▶
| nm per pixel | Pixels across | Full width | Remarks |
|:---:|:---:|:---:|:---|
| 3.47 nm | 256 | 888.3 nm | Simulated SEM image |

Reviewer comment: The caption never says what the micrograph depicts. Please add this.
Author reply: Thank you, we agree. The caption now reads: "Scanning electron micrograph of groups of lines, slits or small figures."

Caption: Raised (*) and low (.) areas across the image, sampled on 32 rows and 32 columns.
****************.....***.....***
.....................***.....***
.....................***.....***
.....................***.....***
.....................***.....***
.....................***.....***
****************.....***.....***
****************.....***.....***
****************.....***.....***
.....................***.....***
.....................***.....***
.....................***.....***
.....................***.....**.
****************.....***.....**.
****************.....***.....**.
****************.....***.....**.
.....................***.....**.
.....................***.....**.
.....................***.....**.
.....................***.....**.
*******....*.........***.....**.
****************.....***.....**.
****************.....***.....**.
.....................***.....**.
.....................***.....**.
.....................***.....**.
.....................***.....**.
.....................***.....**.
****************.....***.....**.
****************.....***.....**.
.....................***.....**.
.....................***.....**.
◀

Reproduce, line for line, the material, starting at its first line, and end once the line holding "Reviewer comment: The" has been output.

#### Task output:
| nm per pixel | Pixels across | Full width | Remarks |
|:---:|:---:|:---:|:---|
| 3.47 nm | 256 | 888.3 nm | Simulated SEM image |

Reviewer comment: The caption never says what the micrograph depicts. Please add this.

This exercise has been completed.